+-------+
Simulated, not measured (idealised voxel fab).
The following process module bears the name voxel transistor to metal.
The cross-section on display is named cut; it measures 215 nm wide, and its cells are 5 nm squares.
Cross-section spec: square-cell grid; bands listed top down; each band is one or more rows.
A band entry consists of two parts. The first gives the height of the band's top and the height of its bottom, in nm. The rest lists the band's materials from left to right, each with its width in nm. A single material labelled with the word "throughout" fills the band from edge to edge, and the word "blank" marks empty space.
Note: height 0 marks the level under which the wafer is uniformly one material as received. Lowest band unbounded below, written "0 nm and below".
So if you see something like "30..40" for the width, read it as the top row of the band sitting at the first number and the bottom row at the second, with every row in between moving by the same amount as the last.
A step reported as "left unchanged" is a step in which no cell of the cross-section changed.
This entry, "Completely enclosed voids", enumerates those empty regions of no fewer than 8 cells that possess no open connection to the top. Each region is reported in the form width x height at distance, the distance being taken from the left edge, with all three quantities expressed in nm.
+-------+

Reproduce all of the listing, exactly as given.

Simulated, not measured (idealised voxel fab).
The following process module bears the name voxel transistor to metal.
The cross-section on display is named cut; it measures 215 nm wide, and its cells are 5 nm squares.
Cross-section spec: square-cell grid; bands listed top down; each band is one or more rows.
A band entry consists of two parts. The first gives the height of the band's top and the height of its bottom, in nm. The rest lists the band's materials from left to right, each with its width in nm. A single material labelled with the word "throughout" fills the band from edge to edge, and the word "blank" marks empty space.
Note: height 0 marks the level under which the wafer is uniformly one material as received. Lowest band unbounded below, written "0 nm and below".
So if you see something like "30..40" for the width, read it as the top row of the band sitting at the first number and the bottom row at the second, with every row in between moving by the same amount as the last.
A step reported as "left unchanged" is a step in which no cell of the cross-section changed.
This entry, "Completely enclosed voids", enumerates those empty regions of no fewer than 8 cells that possess no open connection to the top. Each region is reported in the form width x height at distance, the distance being taken from the left edge, with all three quantities expressed in nm.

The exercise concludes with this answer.